────────
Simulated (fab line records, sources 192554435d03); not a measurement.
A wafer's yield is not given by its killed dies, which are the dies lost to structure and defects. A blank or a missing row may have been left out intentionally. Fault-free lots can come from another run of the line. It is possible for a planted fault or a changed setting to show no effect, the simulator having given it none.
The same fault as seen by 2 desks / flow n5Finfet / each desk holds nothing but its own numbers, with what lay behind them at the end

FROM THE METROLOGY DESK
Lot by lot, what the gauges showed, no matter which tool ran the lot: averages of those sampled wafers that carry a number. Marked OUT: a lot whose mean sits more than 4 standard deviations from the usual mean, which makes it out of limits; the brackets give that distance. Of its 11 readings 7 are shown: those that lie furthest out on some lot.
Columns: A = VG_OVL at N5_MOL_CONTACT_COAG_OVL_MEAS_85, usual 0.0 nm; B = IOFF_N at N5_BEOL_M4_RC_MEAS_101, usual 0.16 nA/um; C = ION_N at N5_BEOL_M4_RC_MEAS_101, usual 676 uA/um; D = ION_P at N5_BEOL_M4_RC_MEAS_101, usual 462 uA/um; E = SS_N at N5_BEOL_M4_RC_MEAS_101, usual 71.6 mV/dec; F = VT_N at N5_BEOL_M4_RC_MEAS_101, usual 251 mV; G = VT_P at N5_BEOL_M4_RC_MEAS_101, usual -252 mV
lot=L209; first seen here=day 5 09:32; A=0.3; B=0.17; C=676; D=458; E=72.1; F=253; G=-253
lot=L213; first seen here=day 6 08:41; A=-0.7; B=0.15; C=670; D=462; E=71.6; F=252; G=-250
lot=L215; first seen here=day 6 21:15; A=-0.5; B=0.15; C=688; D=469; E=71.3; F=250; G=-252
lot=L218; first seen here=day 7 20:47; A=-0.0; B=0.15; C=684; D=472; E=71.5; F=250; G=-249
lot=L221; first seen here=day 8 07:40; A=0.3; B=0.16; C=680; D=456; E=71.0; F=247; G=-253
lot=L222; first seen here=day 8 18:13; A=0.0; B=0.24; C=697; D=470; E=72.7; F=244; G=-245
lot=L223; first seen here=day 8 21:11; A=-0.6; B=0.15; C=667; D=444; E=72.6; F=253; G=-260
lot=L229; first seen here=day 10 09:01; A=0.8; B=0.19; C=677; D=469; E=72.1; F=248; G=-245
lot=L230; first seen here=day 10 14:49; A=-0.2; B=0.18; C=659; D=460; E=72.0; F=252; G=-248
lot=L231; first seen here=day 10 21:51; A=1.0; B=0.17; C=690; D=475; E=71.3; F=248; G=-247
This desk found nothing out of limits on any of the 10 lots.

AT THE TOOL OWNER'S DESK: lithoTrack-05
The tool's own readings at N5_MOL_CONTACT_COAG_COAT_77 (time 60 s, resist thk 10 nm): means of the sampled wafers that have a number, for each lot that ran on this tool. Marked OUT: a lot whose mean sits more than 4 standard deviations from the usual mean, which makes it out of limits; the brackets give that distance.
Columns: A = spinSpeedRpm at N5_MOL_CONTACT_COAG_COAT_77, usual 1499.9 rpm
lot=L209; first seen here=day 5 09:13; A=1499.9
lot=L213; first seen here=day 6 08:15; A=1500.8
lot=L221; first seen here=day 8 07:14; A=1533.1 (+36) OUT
────────

Work request:
Take the listing above and repeat exactly the lines from the one containing "lot=L221; first seen here=day 8 07:40;" through the one containing "lot=L230; first seen", both included.

Exercise answer:
lot=L221; first seen here=day 8 07:40; A=0.3; B=0.16; C=680; D=456; E=71.0; F=247; G=-253
lot=L222; first seen here=day 8 18:13; A=0.0; B=0.24; C=697; D=470; E=72.7; F=244; G=-245
lot=L223; first seen here=day 8 21:11; A=-0.6; B=0.15; C=667; D=444; E=72.6; F=253; G=-260
lot=L229; first seen here=day 10 09:01; A=0.8; B=0.19; C=677; D=469; E=72.1; F=248; G=-245
lot=L230; first seen here=day 10 14:49; A=-0.2; B=0.18; C=659; D=460; E=72.0; F=252; G=-248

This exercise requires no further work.